- INFORMATION PROVIDED:
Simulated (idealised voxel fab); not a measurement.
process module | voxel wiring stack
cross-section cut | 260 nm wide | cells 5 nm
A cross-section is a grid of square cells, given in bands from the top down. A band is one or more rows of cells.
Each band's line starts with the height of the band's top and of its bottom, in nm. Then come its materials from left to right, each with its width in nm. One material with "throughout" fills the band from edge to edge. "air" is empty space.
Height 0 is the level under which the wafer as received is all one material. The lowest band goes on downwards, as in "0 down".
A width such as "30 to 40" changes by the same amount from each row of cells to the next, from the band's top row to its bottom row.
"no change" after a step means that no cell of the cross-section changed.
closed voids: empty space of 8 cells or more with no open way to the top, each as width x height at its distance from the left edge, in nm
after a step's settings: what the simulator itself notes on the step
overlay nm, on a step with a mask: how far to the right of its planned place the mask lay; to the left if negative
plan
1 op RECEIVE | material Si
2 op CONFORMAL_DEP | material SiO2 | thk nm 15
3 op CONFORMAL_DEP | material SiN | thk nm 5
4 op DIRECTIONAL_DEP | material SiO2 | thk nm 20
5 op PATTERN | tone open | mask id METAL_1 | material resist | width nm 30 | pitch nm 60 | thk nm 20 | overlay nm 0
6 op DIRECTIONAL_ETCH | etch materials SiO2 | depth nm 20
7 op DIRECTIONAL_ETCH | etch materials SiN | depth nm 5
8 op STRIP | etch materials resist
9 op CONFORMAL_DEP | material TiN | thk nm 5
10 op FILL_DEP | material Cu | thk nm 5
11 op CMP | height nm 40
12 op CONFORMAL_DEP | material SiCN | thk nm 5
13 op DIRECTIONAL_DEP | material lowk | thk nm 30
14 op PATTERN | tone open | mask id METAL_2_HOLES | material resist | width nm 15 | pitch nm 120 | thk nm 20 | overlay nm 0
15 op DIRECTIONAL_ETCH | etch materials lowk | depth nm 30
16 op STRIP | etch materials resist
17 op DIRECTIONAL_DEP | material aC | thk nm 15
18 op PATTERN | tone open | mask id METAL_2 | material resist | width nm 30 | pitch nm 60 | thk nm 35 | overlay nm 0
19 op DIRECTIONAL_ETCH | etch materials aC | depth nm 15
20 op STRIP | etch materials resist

- REQUIRED ACTION: Produce a word-for-word copy of everything above from the line holding "6 op DIRECTIONAL_ETCH" down to the line holding "12 op CONFORMAL_DEP", with both of those lines kept.

- RESULT:
6 op DIRECTIONAL_ETCH | etch materials SiO2 | depth nm 20
7 op DIRECTIONAL_ETCH | etch materials SiN | depth nm 5
8 op STRIP | etch materials resist
9 op CONFORMAL_DEP | material TiN | thk nm 5
10 op FILL_DEP | material Cu | thk nm 5
11 op CMP | height nm 40
12 op CONFORMAL_DEP | material SiCN | thk nm 5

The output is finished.